Start of Data to examine

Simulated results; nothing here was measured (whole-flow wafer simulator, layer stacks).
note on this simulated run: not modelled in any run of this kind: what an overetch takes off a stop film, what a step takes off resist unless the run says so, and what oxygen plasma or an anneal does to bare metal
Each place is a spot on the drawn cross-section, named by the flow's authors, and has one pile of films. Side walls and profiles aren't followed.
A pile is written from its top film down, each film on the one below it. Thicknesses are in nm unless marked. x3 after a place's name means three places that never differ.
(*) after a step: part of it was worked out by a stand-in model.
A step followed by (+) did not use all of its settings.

End of Data to examine

For this exercise, give every entry again exactly as it appears.

Answer area:
Simulated results; nothing here was measured (whole-flow wafer simulator, layer stacks).
note on this simulated run: not modelled in any run of this kind: what an overetch takes off a stop film, what a step takes off resist unless the run says so, and what oxygen plasma or an anneal does to bare metal
Each place is a spot on the drawn cross-section, named by the flow's authors, and has one pile of films. Side walls and profiles aren't followed.
A pile is written from its top film down, each film on the one below it. Thicknesses are in nm unless marked. x3 after a place's name means three places that never differ.
(*) after a step: part of it was worked out by a stand-in model.
A step followed by (+) did not use all of its settings.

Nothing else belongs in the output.